◆ Brief: Reproduce the data below word for word.

◆ ◆ ◆ ◆ ◆

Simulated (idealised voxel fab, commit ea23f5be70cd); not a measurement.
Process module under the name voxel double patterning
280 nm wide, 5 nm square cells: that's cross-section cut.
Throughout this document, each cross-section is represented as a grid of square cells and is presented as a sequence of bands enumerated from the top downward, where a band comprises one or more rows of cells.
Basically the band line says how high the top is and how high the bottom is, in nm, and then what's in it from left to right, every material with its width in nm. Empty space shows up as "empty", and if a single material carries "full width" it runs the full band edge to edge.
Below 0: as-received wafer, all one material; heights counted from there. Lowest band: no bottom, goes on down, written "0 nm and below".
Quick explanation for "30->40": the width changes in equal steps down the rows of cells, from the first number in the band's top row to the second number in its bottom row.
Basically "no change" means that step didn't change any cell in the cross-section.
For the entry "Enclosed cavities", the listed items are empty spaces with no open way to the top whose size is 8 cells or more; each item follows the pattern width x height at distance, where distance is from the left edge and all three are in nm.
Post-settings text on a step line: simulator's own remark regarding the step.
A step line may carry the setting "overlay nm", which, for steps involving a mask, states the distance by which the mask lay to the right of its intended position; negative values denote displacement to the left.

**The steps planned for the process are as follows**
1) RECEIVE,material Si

◆ ◆ ◆ ◆ ◆

◆ Exercise response:
Simulated (idealised voxel fab, commit ea23f5be70cd); not a measurement.
Process module under the name voxel double patterning
280 nm wide, 5 nm square cells: that's cross-section cut.
Throughout this document, each cross-section is represented as a grid of square cells and is presented as a sequence of bands enumerated from the top downward, where a band comprises one or more rows of cells.
Basically the band line says how high the top is and how high the bottom is, in nm, and then what's in it from left to right, every material with its width in nm. Empty space shows up as "empty", and if a single material carries "full width" it runs the full band edge to edge.
Below 0: as-received wafer, all one material; heights counted from there. Lowest band: no bottom, goes on down, written "0 nm and below".
Quick explanation for "30->40": the width changes in equal steps down the rows of cells, from the first number in the band's top row to the second number in its bottom row.
Basically "no change" means that step didn't change any cell in the cross-section.
For the entry "Enclosed cavities", the listed items are empty spaces with no open way to the top whose size is 8 cells or more; each item follows the pattern width x height at distance, where distance is from the left edge and all three are in nm.
Post-settings text on a step line: simulator's own remark regarding the step.
A step line may carry the setting "overlay nm", which, for steps involving a mask, states the distance by which the mask lay to the right of its intended position; negative values denote displacement to the left.

**The steps planned for the process are as follows**
1) RECEIVE,material Si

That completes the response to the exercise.